## RECORDS PROVIDED
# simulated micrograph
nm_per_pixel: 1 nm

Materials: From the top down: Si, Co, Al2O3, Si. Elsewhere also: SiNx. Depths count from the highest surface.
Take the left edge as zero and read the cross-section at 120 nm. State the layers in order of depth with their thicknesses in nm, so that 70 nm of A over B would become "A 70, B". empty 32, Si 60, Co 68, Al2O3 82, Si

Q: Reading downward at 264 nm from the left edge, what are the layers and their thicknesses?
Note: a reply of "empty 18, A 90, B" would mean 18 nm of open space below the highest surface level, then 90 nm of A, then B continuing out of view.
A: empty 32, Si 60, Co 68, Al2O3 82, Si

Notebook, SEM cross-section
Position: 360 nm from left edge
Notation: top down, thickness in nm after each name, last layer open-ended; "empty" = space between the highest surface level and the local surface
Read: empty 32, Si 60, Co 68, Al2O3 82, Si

## ASSIGNED TASK
In the listing above, locate the line containing "A: empty 32, Si 60, Co 68, Al2O3 82, Si" and the line containing "Notation: top down, thickness", then transcribe both and every line between them verbatim.

## YOUR SOLUTION
A: empty 32, Si 60, Co 68, Al2O3 82, Si

Notebook, SEM cross-section
Position: 360 nm from left edge
Notation: top down, thickness in nm after each name, last layer open-ended; "empty" = space between the highest surface level and the local surface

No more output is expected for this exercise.